Work task: Please give back, word for word, each line from the start of the entries through the one in which "Entry: image analysis" is found.

========================================================================

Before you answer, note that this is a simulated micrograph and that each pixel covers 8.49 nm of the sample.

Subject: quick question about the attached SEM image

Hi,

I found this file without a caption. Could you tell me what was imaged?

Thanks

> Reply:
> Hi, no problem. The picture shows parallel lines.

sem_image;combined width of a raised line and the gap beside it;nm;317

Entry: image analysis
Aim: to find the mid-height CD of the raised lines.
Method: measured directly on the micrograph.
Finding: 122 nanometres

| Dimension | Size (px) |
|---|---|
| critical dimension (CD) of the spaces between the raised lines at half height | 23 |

========================================================================

Exercise result:
Before you answer, note that this is a simulated micrograph and that each pixel covers 8.49 nm of the sample.

Subject: quick question about the attached SEM image

Hi,

I found this file without a caption. Could you tell me what was imaged?

Thanks

> Reply:
> Hi, no problem. The picture shows parallel lines.

sem_image;combined width of a raised line and the gap beside it;nm;317

Entry: image analysis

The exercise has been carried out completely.